_WORK ITEM_
Every entry needs to be written out again exactly.

*** Opening RECORD SET ***

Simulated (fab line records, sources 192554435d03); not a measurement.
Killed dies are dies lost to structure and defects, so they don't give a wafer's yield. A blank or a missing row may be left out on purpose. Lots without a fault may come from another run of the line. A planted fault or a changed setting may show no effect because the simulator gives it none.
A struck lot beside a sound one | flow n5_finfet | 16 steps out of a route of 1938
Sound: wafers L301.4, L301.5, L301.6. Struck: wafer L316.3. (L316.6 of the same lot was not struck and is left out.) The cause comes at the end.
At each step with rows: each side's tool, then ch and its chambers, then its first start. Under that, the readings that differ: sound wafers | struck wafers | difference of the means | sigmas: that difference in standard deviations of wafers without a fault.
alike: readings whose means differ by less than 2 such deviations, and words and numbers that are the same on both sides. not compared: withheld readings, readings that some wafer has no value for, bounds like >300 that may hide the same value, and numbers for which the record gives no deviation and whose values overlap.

*** Closing RECORD SET ***

_RESPONSE_
Simulated (fab line records, sources 192554435d03); not a measurement.
Killed dies are dies lost to structure and defects, so they don't give a wafer's yield. A blank or a missing row may be left out on purpose. Lots without a fault may come from another run of the line. A planted fault or a changed setting may show no effect because the simulator gives it none.
A struck lot beside a sound one | flow n5_finfet | 16 steps out of a route of 1938
Sound: wafers L301.4, L301.5, L301.6. Struck: wafer L316.3. (L316.6 of the same lot was not struck and is left out.) The cause comes at the end.
At each step with rows: each side's tool, then ch and its chambers, then its first start. Under that, the readings that differ: sound wafers | struck wafers | difference of the means | sigmas: that difference in standard deviations of wafers without a fault.
alike: readings whose means differ by less than 2 such deviations, and words and numbers that are the same on both sides. not compared: withheld readings, readings that some wafer has no value for, bounds like >300 that may hide the same value, and numbers for which the record gives no deviation and whose values overlap.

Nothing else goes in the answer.